▶

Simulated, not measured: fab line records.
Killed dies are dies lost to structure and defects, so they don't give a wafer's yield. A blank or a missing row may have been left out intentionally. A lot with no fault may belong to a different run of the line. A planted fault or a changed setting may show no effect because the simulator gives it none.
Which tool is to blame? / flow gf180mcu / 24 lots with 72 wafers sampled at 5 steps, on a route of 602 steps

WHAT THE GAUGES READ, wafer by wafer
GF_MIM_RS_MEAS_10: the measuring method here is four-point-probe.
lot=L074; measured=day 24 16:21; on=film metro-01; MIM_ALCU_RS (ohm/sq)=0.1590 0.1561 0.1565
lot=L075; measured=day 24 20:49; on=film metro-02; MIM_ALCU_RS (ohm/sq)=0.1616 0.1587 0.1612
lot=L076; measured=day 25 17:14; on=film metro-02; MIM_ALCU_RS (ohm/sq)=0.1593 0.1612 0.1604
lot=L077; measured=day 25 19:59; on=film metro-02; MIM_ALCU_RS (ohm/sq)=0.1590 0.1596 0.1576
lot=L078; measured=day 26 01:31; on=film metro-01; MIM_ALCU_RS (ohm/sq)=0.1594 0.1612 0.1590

◀

> **Brief**:
Copy out the entire material verbatim.

> **Reply**:
Simulated, not measured: fab line records.
Killed dies are dies lost to structure and defects, so they don't give a wafer's yield. A blank or a missing row may have been left out intentionally. A lot with no fault may belong to a different run of the line. A planted fault or a changed setting may show no effect because the simulator gives it none.
Which tool is to blame? / flow gf180mcu / 24 lots with 72 wafers sampled at 5 steps, on a route of 602 steps

WHAT THE GAUGES READ, wafer by wafer
GF_MIM_RS_MEAS_10: the measuring method here is four-point-probe.
lot=L074; measured=day 24 16:21; on=film metro-01; MIM_ALCU_RS (ohm/sq)=0.1590 0.1561 0.1565
lot=L075; measured=day 24 20:49; on=film metro-02; MIM_ALCU_RS (ohm/sq)=0.1616 0.1587 0.1612
lot=L076; measured=day 25 17:14; on=film metro-02; MIM_ALCU_RS (ohm/sq)=0.1593 0.1612 0.1604
lot=L077; measured=day 25 19:59; on=film metro-02; MIM_ALCU_RS (ohm/sq)=0.1590 0.1596 0.1576
lot=L078; measured=day 26 01:31; on=film metro-01; MIM_ALCU_RS (ohm/sq)=0.1594 0.1612 0.1590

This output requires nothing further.